## [EXERCISE]
Reproduce each line of the listing exactly.

## [RECORD EXTRACTS]
• • •

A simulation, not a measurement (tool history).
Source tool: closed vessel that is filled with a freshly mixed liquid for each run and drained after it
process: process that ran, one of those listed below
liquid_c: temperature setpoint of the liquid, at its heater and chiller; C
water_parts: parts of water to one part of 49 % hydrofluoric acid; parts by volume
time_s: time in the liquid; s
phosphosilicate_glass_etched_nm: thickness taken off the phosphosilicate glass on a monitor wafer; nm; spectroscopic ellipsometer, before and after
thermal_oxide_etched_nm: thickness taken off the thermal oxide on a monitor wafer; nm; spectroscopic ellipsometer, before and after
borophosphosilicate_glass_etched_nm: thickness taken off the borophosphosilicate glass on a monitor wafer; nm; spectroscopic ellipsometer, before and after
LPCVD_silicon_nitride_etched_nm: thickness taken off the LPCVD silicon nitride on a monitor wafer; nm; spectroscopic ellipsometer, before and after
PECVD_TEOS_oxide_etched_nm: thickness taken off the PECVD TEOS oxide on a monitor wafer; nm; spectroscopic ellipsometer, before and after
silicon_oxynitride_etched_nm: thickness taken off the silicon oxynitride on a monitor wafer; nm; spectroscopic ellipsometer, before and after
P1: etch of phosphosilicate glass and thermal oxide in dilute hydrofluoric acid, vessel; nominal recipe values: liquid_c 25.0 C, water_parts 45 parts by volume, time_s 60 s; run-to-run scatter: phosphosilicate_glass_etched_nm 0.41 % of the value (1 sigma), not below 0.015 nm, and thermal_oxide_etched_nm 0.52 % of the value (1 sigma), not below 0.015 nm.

• • •

## [EXPECTED ANSWER]
A simulation, not a measurement (tool history).
Source tool: closed vessel that is filled with a freshly mixed liquid for each run and drained after it
process: process that ran, one of those listed below
liquid_c: temperature setpoint of the liquid, at its heater and chiller; C
water_parts: parts of water to one part of 49 % hydrofluoric acid; parts by volume
time_s: time in the liquid; s
phosphosilicate_glass_etched_nm: thickness taken off the phosphosilicate glass on a monitor wafer; nm; spectroscopic ellipsometer, before and after
thermal_oxide_etched_nm: thickness taken off the thermal oxide on a monitor wafer; nm; spectroscopic ellipsometer, before and after
borophosphosilicate_glass_etched_nm: thickness taken off the borophosphosilicate glass on a monitor wafer; nm; spectroscopic ellipsometer, before and after
LPCVD_silicon_nitride_etched_nm: thickness taken off the LPCVD silicon nitride on a monitor wafer; nm; spectroscopic ellipsometer, before and after
PECVD_TEOS_oxide_etched_nm: thickness taken off the PECVD TEOS oxide on a monitor wafer; nm; spectroscopic ellipsometer, before and after
silicon_oxynitride_etched_nm: thickness taken off the silicon oxynitride on a monitor wafer; nm; spectroscopic ellipsometer, before and after
P1: etch of phosphosilicate glass and thermal oxide in dilute hydrofluoric acid, vessel; nominal recipe values: liquid_c 25.0 C, water_parts 45 parts by volume, time_s 60 s; run-to-run scatter: phosphosilicate_glass_etched_nm 0.41 % of the value (1 sigma), not below 0.015 nm, and thermal_oxide_etched_nm 0.52 % of the value (1 sigma), not below 0.015 nm.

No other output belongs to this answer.